######

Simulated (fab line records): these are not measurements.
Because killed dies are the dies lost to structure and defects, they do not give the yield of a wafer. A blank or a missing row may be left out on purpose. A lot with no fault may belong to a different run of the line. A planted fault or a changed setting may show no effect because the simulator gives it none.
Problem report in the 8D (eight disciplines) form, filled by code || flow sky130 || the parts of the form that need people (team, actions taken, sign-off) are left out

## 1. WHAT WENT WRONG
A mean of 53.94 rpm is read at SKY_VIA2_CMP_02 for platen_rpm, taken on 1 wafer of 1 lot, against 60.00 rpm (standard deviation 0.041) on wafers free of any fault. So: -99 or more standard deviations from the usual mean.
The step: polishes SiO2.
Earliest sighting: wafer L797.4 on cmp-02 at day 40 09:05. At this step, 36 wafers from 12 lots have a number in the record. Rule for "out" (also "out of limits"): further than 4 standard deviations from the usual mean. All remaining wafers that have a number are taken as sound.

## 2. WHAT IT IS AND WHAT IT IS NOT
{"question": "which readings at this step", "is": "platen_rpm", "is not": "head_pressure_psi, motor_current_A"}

######

Work task |
Give back all the records exactly as they stand.

Task answer |
Simulated (fab line records): these are not measurements.
Because killed dies are the dies lost to structure and defects, they do not give the yield of a wafer. A blank or a missing row may be left out on purpose. A lot with no fault may belong to a different run of the line. A planted fault or a changed setting may show no effect because the simulator gives it none.
Problem report in the 8D (eight disciplines) form, filled by code || flow sky130 || the parts of the form that need people (team, actions taken, sign-off) are left out

## 1. WHAT WENT WRONG
A mean of 53.94 rpm is read at SKY_VIA2_CMP_02 for platen_rpm, taken on 1 wafer of 1 lot, against 60.00 rpm (standard deviation 0.041) on wafers free of any fault. So: -99 or more standard deviations from the usual mean.
The step: polishes SiO2.
Earliest sighting: wafer L797.4 on cmp-02 at day 40 09:05. At this step, 36 wafers from 12 lots have a number in the record. Rule for "out" (also "out of limits"): further than 4 standard deviations from the usual mean. All remaining wafers that have a number are taken as sound.

## 2. WHAT IT IS AND WHAT IT IS NOT
{"question": "which readings at this step", "is": "platen_rpm", "is not": "head_pressure_psi, motor_current_A"}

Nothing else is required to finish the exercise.